**EXERCISE**
Return every line of the listing below, unchanged, from its first line to the line holding "2. Drift in", that line included.

===============
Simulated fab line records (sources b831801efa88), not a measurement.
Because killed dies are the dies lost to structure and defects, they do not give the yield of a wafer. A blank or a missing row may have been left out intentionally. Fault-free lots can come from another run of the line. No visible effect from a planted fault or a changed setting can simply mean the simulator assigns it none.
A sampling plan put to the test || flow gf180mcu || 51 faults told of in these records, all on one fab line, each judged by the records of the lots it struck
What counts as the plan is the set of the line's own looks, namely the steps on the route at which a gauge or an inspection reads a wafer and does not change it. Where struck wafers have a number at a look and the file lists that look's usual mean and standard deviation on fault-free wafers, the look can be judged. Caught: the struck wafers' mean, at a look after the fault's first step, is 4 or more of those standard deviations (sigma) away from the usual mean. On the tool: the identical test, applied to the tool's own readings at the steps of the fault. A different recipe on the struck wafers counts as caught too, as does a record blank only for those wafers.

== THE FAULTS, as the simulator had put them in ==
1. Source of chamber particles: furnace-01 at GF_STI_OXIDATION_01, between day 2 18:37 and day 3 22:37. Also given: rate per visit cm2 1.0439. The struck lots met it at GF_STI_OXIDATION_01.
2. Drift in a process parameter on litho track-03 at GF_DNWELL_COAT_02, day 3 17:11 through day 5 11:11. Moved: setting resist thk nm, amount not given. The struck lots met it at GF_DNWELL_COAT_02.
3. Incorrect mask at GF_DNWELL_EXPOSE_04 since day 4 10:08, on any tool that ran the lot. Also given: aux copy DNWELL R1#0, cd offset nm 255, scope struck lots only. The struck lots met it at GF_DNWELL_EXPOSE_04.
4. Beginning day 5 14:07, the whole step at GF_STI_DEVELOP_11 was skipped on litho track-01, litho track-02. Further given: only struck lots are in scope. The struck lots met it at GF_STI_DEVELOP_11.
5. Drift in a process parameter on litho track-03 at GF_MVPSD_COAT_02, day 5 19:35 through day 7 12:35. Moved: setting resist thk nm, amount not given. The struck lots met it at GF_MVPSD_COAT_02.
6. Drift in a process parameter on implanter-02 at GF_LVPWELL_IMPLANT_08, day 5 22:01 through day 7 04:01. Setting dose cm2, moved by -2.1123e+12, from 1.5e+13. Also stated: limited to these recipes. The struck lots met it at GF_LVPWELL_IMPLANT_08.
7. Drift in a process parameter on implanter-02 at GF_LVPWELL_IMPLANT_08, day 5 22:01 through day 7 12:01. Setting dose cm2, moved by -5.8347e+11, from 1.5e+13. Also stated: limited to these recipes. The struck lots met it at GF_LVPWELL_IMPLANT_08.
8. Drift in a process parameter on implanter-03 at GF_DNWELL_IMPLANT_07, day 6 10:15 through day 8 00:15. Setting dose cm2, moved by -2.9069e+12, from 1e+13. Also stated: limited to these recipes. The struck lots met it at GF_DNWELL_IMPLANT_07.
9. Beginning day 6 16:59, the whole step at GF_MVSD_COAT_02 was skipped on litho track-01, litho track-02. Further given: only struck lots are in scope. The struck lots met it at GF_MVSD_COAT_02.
===============

**EXERCISE SOLUTION**
Simulated fab line records (sources b831801efa88), not a measurement.
Because killed dies are the dies lost to structure and defects, they do not give the yield of a wafer. A blank or a missing row may have been left out intentionally. Fault-free lots can come from another run of the line. No visible effect from a planted fault or a changed setting can simply mean the simulator assigns it none.
A sampling plan put to the test || flow gf180mcu || 51 faults told of in these records, all on one fab line, each judged by the records of the lots it struck
What counts as the plan is the set of the line's own looks, namely the steps on the route at which a gauge or an inspection reads a wafer and does not change it. Where struck wafers have a number at a look and the file lists that look's usual mean and standard deviation on fault-free wafers, the look can be judged. Caught: the struck wafers' mean, at a look after the fault's first step, is 4 or more of those standard deviations (sigma) away from the usual mean. On the tool: the identical test, applied to the tool's own readings at the steps of the fault. A different recipe on the struck wafers counts as caught too, as does a record blank only for those wafers.

== THE FAULTS, as the simulator had put them in ==
1. Source of chamber particles: furnace-01 at GF_STI_OXIDATION_01, between day 2 18:37 and day 3 22:37. Also given: rate per visit cm2 1.0439. The struck lots met it at GF_STI_OXIDATION_01.
2. Drift in a process parameter on litho track-03 at GF_DNWELL_COAT_02, day 3 17:11 through day 5 11:11. Moved: setting resist thk nm, amount not given. The struck lots met it at GF_DNWELL_COAT_02.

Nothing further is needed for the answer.